Requirement:
Whatever the data contains, copy all of it exactly.

Source information:
+++++
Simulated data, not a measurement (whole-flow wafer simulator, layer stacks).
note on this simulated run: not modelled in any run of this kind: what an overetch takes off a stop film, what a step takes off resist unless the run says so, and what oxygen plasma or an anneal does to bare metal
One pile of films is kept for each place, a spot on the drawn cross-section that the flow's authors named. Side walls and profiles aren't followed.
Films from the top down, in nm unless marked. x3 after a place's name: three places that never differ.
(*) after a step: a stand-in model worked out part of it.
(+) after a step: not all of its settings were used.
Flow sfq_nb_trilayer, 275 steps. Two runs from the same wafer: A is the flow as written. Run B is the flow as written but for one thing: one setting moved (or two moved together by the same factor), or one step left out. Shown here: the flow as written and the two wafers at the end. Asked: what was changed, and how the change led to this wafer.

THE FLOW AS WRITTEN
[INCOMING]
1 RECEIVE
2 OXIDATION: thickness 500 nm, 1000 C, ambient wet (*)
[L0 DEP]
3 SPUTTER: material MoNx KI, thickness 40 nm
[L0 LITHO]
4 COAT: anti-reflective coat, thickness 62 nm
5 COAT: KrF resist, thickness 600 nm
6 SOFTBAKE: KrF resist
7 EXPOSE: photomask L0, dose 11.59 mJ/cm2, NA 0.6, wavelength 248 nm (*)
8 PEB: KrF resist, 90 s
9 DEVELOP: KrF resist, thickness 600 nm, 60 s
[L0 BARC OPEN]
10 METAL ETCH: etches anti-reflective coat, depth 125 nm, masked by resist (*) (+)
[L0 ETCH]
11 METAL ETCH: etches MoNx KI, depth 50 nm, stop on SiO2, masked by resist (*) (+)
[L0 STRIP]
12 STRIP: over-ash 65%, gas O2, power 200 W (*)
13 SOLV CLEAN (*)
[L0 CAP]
+++++

Worked solution:
Simulated data, not a measurement (whole-flow wafer simulator, layer stacks).
note on this simulated run: not modelled in any run of this kind: what an overetch takes off a stop film, what a step takes off resist unless the run says so, and what oxygen plasma or an anneal does to bare metal
One pile of films is kept for each place, a spot on the drawn cross-section that the flow's authors named. Side walls and profiles aren't followed.
Films from the top down, in nm unless marked. x3 after a place's name: three places that never differ.
(*) after a step: a stand-in model worked out part of it.
(+) after a step: not all of its settings were used.
Flow sfq_nb_trilayer, 275 steps. Two runs from the same wafer: A is the flow as written. Run B is the flow as written but for one thing: one setting moved (or two moved together by the same factor), or one step left out. Shown here: the flow as written and the two wafers at the end. Asked: what was changed, and how the change led to this wafer.

THE FLOW AS WRITTEN
[INCOMING]
1 RECEIVE
2 OXIDATION: thickness 500 nm, 1000 C, ambient wet (*)
[L0 DEP]
3 SPUTTER: material MoNx KI, thickness 40 nm
[L0 LITHO]
4 COAT: anti-reflective coat, thickness 62 nm
5 COAT: KrF resist, thickness 600 nm
6 SOFTBAKE: KrF resist
7 EXPOSE: photomask L0, dose 11.59 mJ/cm2, NA 0.6, wavelength 248 nm (*)
8 PEB: KrF resist, 90 s
9 DEVELOP: KrF resist, thickness 600 nm, 60 s
[L0 BARC OPEN]
10 METAL ETCH: etches anti-reflective coat, depth 125 nm, masked by resist (*) (+)
[L0 ETCH]
11 METAL ETCH: etches MoNx KI, depth 50 nm, stop on SiO2, masked by resist (*) (+)
[L0 STRIP]
12 STRIP: over-ash 65%, gas O2, power 200 W (*)
13 SOLV CLEAN (*)
[L0 CAP]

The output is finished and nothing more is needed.